Repeat the lines below exactly as written, please, from the line with "Position: 120 nm from left edge" to the line with "Read: empty 34, Al2O3", both lines included, and no others.

◆ ◆ ◆ ◆ ◆ ◆ ◆

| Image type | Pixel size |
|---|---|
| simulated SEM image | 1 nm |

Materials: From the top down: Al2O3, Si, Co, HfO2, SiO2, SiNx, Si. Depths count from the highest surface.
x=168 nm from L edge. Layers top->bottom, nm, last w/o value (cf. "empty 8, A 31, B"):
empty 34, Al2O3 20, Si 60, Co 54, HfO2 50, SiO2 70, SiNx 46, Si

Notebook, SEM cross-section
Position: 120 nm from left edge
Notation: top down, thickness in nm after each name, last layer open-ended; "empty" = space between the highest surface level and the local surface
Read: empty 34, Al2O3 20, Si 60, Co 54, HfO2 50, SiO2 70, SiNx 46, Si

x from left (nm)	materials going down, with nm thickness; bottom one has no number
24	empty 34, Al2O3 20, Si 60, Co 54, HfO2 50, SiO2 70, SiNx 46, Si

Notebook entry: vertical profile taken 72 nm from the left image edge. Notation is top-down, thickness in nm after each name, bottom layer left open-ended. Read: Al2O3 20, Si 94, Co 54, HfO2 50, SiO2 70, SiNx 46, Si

◆ ◆ ◆ ◆ ◆ ◆ ◆

TASK ANSWER:
Position: 120 nm from left edge
Notation: top down, thickness in nm after each name, last layer open-ended; "empty" = space between the highest surface level and the local surface
Read: empty 34, Al2O3 20, Si 60, Co 54, HfO2 50, SiO2 70, SiNx 46, Si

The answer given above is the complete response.